=== Begin Enclosure ===

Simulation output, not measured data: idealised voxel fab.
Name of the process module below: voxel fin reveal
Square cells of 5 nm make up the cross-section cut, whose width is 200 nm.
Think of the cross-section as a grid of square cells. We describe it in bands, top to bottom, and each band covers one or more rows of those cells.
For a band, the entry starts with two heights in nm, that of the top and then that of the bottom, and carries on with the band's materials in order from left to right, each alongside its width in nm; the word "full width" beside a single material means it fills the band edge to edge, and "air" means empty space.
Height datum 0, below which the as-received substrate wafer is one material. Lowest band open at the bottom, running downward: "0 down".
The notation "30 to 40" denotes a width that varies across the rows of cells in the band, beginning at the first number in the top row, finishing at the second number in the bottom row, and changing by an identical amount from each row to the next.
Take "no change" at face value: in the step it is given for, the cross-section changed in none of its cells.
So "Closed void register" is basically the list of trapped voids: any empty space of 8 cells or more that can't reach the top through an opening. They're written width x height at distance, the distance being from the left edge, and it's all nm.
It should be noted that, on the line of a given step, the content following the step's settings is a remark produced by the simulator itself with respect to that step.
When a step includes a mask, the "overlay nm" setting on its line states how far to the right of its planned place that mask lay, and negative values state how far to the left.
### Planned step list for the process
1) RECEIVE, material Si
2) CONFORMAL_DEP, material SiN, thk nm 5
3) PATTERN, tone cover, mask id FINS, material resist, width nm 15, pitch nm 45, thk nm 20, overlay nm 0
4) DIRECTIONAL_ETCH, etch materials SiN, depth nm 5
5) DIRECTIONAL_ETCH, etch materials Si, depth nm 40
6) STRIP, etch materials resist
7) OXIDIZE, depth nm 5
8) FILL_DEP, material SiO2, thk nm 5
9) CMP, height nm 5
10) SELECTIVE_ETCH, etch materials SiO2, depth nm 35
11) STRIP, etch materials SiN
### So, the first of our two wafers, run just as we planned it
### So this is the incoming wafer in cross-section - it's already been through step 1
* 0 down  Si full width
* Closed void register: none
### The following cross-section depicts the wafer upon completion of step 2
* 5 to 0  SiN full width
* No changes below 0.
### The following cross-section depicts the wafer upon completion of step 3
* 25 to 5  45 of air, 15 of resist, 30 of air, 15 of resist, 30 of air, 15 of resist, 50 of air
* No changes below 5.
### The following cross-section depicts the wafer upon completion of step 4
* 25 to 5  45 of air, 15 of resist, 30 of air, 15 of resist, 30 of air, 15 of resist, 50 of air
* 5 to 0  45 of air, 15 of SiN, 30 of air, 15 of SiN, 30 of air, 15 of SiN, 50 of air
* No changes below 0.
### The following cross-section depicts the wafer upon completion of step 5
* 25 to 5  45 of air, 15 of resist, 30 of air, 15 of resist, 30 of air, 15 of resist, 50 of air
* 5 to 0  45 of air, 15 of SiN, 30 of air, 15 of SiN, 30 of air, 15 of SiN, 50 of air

=== End Enclosure ===

__ACTION ITEM__
Return only the stretch of the material above from the line holding "For a band, the" through the line holding "Height datum 0, below", copied exactly.

__WRITTEN REPLY__
For a band, the entry starts with two heights in nm, that of the top and then that of the bottom, and carries on with the band's materials in order from left to right, each alongside its width in nm; the word "full width" beside a single material means it fills the band edge to edge, and "air" means empty space.
Height datum 0, below which the as-received substrate wafer is one material. Lowest band open at the bottom, running downward: "0 down".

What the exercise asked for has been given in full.